Repeat, please, only the lines from the top of the data down to the line with "note on this"; include both of those lines.

╭─ Extracted information
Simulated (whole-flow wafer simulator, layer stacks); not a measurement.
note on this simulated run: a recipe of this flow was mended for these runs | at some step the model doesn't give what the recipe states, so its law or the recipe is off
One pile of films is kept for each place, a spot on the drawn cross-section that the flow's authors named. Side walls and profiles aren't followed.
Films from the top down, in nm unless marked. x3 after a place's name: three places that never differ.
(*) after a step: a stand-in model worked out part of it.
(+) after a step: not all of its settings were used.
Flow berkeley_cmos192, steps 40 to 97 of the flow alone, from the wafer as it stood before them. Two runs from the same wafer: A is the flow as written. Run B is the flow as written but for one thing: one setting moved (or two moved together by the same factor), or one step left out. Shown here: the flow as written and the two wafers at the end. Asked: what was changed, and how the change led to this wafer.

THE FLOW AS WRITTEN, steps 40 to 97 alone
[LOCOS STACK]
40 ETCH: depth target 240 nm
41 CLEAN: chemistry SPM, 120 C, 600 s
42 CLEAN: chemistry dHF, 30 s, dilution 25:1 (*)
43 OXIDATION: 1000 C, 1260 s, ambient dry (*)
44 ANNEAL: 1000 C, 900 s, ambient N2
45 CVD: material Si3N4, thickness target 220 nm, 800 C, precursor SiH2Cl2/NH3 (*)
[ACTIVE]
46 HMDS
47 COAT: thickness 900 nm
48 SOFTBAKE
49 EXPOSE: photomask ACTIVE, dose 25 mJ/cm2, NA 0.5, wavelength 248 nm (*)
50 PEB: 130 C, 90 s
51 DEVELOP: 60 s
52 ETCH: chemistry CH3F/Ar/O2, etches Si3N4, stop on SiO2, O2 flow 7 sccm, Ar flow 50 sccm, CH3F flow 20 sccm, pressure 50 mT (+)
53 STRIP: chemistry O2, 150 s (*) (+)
╰─

• _Written solution_
Simulated (whole-flow wafer simulator, layer stacks); not a measurement.
note on this simulated run: a recipe of this flow was mended for these runs | at some step the model doesn't give what the recipe states, so its law or the recipe is off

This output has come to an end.